● ● ● ● ●

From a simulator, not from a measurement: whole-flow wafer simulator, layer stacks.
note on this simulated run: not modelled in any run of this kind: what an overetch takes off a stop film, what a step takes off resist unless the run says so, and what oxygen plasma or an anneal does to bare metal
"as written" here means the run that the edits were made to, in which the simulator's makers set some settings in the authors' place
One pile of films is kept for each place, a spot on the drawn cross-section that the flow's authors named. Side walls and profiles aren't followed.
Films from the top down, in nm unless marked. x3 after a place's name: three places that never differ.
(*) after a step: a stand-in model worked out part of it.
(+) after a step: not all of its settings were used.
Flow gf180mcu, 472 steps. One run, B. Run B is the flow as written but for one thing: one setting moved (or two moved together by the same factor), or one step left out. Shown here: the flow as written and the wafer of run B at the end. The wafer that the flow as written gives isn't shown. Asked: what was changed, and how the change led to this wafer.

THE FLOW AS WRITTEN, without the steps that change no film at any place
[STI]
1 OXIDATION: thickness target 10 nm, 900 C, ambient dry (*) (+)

● ● ● ● ●

Assignment
Print out the whole listing exactly as it appears.

Written response
From a simulator, not from a measurement: whole-flow wafer simulator, layer stacks.
note on this simulated run: not modelled in any run of this kind: what an overetch takes off a stop film, what a step takes off resist unless the run says so, and what oxygen plasma or an anneal does to bare metal
"as written" here means the run that the edits were made to, in which the simulator's makers set some settings in the authors' place
One pile of films is kept for each place, a spot on the drawn cross-section that the flow's authors named. Side walls and profiles aren't followed.
Films from the top down, in nm unless marked. x3 after a place's name: three places that never differ.
(*) after a step: a stand-in model worked out part of it.
(+) after a step: not all of its settings were used.
Flow gf180mcu, 472 steps. One run, B. Run B is the flow as written but for one thing: one setting moved (or two moved together by the same factor), or one step left out. Shown here: the flow as written and the wafer of run B at the end. The wafer that the flow as written gives isn't shown. Asked: what was changed, and how the change led to this wafer.

THE FLOW AS WRITTEN, without the steps that change no film at any place
[STI]
1 OXIDATION: thickness target 10 nm, 900 C, ambient dry (*) (+)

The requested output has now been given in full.